Information supplied section start

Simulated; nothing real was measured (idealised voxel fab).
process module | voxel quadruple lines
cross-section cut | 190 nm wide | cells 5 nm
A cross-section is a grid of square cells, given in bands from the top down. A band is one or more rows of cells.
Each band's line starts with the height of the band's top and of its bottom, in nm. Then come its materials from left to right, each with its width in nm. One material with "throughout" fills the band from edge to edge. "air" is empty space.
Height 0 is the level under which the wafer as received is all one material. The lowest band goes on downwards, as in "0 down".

Information supplied section end

- Work task -
All lines above are to be transcribed exactly.

- Answer section -
Simulated; nothing real was measured (idealised voxel fab).
process module | voxel quadruple lines
cross-section cut | 190 nm wide | cells 5 nm
A cross-section is a grid of square cells, given in bands from the top down. A band is one or more rows of cells.
Each band's line starts with the height of the band's top and of its bottom, in nm. Then come its materials from left to right, each with its width in nm. One material with "throughout" fills the band from edge to edge. "air" is empty space.
Height 0 is the level under which the wafer as received is all one material. The lowest band goes on downwards, as in "0 down".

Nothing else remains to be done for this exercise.